## Activity
Write out all the data again, exactly as shown.

● ● ● ● ●

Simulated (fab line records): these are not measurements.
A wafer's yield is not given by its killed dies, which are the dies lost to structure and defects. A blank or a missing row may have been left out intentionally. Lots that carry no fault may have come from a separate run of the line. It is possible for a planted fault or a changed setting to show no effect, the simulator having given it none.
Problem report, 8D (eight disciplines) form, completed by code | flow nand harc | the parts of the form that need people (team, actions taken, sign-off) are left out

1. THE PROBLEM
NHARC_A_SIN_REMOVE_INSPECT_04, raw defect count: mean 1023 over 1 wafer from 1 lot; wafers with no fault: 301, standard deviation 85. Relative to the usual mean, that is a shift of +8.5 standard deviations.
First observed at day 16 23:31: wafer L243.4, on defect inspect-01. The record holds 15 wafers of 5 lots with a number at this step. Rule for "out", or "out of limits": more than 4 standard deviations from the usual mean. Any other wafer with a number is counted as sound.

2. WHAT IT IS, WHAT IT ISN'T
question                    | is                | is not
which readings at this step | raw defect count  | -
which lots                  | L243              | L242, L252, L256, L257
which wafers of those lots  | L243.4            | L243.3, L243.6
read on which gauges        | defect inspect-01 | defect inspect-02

● ● ● ● ●

## Written response
Simulated (fab line records): these are not measurements.
A wafer's yield is not given by its killed dies, which are the dies lost to structure and defects. A blank or a missing row may have been left out intentionally. Lots that carry no fault may have come from a separate run of the line. It is possible for a planted fault or a changed setting to show no effect, the simulator having given it none.
Problem report, 8D (eight disciplines) form, completed by code | flow nand harc | the parts of the form that need people (team, actions taken, sign-off) are left out

1. THE PROBLEM
NHARC_A_SIN_REMOVE_INSPECT_04, raw defect count: mean 1023 over 1 wafer from 1 lot; wafers with no fault: 301, standard deviation 85. Relative to the usual mean, that is a shift of +8.5 standard deviations.
First observed at day 16 23:31: wafer L243.4, on defect inspect-01. The record holds 15 wafers of 5 lots with a number at this step. Rule for "out", or "out of limits": more than 4 standard deviations from the usual mean. Any other wafer with a number is counted as sound.

2. WHAT IT IS, WHAT IT ISN'T
question                    | is                | is not
which readings at this step | raw defect count  | -
which lots                  | L243              | L242, L252, L256, L257
which wafers of those lots  | L243.4            | L243.3, L243.6
read on which gauges        | defect inspect-01 | defect inspect-02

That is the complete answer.